════════════════

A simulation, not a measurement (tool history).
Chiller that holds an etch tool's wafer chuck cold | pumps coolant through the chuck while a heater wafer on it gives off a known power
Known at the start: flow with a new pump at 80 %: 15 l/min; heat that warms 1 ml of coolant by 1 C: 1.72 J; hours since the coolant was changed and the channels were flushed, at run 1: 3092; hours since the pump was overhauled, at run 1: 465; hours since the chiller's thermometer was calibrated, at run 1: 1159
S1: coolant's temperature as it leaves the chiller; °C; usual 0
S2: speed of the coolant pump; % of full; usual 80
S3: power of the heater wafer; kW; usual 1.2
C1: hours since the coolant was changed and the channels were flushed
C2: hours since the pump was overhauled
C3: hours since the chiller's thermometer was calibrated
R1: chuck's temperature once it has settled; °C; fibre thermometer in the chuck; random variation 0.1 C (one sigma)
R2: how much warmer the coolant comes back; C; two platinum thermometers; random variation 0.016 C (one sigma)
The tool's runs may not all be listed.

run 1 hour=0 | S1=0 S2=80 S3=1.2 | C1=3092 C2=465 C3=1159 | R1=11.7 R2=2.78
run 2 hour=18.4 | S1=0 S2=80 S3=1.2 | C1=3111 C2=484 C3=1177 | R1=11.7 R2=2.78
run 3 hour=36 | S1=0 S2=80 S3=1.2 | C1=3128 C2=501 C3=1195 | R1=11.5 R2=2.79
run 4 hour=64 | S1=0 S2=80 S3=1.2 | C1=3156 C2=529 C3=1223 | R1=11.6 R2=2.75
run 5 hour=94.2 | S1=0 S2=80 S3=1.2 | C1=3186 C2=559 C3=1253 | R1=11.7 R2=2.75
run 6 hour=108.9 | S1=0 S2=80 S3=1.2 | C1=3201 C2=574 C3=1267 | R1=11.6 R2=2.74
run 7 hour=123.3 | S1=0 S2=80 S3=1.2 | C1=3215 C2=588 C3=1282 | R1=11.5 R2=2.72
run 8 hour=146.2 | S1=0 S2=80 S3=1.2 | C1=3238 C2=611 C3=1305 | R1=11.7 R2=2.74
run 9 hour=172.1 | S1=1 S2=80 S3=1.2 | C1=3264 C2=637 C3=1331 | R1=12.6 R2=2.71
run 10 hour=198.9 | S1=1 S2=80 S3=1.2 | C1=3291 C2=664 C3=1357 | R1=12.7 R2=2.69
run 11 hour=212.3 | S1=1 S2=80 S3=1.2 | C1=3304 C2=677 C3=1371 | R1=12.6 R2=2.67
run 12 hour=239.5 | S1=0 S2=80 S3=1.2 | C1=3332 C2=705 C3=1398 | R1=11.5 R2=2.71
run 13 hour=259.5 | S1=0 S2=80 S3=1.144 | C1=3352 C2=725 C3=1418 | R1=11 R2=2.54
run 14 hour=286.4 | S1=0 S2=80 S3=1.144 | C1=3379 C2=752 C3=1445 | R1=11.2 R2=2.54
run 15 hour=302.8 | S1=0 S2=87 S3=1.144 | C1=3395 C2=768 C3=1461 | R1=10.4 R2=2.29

════════════════

- [ASSIGNED TASK] Starting at the top of the data above, repeat every line exactly until the line containing "Chiller that holds" has been given, then stop.

- [ANSWER SECTION]
A simulation, not a measurement (tool history).
Chiller that holds an etch tool's wafer chuck cold | pumps coolant through the chuck while a heater wafer on it gives off a known power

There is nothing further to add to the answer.